== Segment start ==
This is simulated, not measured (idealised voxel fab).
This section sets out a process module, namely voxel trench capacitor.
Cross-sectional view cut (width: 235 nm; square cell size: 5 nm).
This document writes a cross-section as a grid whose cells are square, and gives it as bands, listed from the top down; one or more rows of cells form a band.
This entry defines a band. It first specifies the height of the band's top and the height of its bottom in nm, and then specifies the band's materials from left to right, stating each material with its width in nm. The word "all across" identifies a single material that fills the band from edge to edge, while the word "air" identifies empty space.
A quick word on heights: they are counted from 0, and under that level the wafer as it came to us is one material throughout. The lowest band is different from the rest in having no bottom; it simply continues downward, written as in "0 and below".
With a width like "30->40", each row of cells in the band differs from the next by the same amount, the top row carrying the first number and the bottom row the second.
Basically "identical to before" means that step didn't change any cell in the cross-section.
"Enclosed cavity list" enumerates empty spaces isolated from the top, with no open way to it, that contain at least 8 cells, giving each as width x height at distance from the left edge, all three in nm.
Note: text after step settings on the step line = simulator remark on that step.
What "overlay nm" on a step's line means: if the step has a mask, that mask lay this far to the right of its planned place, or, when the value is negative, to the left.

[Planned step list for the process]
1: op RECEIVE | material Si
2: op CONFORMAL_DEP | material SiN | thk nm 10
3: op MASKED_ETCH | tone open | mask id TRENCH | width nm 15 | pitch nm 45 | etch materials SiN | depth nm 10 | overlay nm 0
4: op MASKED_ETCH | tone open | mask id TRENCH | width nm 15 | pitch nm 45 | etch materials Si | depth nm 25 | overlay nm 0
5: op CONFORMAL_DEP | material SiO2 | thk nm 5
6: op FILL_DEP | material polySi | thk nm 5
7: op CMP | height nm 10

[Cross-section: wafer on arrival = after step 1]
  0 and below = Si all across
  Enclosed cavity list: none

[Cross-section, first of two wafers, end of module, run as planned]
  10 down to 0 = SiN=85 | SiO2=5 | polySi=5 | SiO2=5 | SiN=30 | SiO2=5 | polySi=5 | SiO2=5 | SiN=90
== Segment end ==

▸ WORK INSTRUCTION:
Restate word for word only the lines above from the line containing "7: op CMP | height nm 10" to the line containing "[Cross-section, first of", both of them included.

▸ RESPONSE AREA:
7: op CMP | height nm 10

[Cross-section: wafer on arrival = after step 1]
  0 and below = Si all across
  Enclosed cavity list: none

[Cross-section, first of two wafers, end of module, run as planned]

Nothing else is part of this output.